§ **REQUIREMENT**
The required output is every line from the beginning of the entries below through the line that includes "R2: dishing of", copied exactly.

§ **EXERCISE DATA**
▬▬▬▬▬▬▬▬▬▬

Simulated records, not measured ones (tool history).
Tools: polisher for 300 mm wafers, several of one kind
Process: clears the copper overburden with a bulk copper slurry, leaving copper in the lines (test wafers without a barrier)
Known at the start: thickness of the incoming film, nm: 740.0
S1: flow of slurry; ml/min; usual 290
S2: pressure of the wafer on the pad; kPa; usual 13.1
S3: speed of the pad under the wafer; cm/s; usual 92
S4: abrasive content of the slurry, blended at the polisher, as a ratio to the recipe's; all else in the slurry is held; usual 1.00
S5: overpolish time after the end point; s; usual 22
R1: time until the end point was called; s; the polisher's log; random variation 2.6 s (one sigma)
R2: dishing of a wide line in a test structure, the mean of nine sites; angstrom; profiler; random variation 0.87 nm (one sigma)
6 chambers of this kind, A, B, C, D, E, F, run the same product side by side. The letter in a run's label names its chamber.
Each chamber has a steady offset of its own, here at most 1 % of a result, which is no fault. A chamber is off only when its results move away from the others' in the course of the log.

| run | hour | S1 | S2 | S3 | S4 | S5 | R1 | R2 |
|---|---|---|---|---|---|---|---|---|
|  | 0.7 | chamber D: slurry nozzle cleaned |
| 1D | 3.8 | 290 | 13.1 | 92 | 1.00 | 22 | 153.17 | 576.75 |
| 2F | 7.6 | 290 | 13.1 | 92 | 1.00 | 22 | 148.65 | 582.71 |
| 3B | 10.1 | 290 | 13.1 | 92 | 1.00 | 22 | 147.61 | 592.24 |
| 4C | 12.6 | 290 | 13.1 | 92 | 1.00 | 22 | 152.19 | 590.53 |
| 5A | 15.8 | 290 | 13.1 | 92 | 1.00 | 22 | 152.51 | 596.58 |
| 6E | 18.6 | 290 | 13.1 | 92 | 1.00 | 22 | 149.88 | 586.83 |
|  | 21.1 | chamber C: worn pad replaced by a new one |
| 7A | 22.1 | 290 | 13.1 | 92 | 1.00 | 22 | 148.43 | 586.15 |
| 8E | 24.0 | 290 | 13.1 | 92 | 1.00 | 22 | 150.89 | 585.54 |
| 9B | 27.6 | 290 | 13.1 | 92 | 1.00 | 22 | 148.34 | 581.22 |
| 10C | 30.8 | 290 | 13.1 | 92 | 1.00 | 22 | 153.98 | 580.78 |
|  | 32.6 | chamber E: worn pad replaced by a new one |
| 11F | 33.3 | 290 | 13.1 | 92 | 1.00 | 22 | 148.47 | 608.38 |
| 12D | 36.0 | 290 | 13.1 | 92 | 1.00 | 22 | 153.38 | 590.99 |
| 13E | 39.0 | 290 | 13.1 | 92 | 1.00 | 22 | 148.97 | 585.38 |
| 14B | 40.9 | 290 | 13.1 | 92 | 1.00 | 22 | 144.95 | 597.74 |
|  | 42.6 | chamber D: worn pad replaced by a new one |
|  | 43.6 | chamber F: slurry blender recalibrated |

▬▬▬▬▬▬▬▬▬▬

§ **WRITTEN SOLUTION**
Simulated records, not measured ones (tool history).
Tools: polisher for 300 mm wafers, several of one kind
Process: clears the copper overburden with a bulk copper slurry, leaving copper in the lines (test wafers without a barrier)
Known at the start: thickness of the incoming film, nm: 740.0
S1: flow of slurry; ml/min; usual 290
S2: pressure of the wafer on the pad; kPa; usual 13.1
S3: speed of the pad under the wafer; cm/s; usual 92
S4: abrasive content of the slurry, blended at the polisher, as a ratio to the recipe's; all else in the slurry is held; usual 1.00
S5: overpolish time after the end point; s; usual 22
R1: time until the end point was called; s; the polisher's log; random variation 2.6 s (one sigma)
R2: dishing of a wide line in a test structure, the mean of nine sites; angstrom; profiler; random variation 0.87 nm (one sigma)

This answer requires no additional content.